• [Work task] Please write out all the data exactly as shown.

• [Record extracts]
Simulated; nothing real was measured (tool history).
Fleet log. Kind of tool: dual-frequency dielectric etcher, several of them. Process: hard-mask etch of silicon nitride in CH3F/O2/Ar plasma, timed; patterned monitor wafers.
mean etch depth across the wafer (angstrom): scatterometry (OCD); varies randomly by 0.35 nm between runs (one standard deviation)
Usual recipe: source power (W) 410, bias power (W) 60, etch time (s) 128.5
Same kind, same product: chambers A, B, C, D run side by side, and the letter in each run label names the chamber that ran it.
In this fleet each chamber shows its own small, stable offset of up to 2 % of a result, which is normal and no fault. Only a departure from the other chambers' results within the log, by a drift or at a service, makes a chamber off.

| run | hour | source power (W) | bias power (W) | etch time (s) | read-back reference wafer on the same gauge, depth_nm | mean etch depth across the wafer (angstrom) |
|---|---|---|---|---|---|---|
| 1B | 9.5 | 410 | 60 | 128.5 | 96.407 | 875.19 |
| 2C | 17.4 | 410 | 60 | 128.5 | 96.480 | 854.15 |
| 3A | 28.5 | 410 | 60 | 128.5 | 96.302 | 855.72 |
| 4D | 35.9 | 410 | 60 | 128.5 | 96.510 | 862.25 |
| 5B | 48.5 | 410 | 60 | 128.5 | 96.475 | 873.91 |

• [Response]
Simulated; nothing real was measured (tool history).
Fleet log. Kind of tool: dual-frequency dielectric etcher, several of them. Process: hard-mask etch of silicon nitride in CH3F/O2/Ar plasma, timed; patterned monitor wafers.
mean etch depth across the wafer (angstrom): scatterometry (OCD); varies randomly by 0.35 nm between runs (one standard deviation)
Usual recipe: source power (W) 410, bias power (W) 60, etch time (s) 128.5
Same kind, same product: chambers A, B, C, D run side by side, and the letter in each run label names the chamber that ran it.
In this fleet each chamber shows its own small, stable offset of up to 2 % of a result, which is normal and no fault. Only a departure from the other chambers' results within the log, by a drift or at a service, makes a chamber off.

| run | hour | source power (W) | bias power (W) | etch time (s) | read-back reference wafer on the same gauge, depth_nm | mean etch depth across the wafer (angstrom) |
|---|---|---|---|---|---|---|
| 1B | 9.5 | 410 | 60 | 128.5 | 96.407 | 875.19 |
| 2C | 17.4 | 410 | 60 | 128.5 | 96.480 | 854.15 |
| 3A | 28.5 | 410 | 60 | 128.5 | 96.302 | 855.72 |
| 4D | 35.9 | 410 | 60 | 128.5 | 96.510 | 862.25 |
| 5B | 48.5 | 410 | 60 | 128.5 | 96.475 | 873.91 |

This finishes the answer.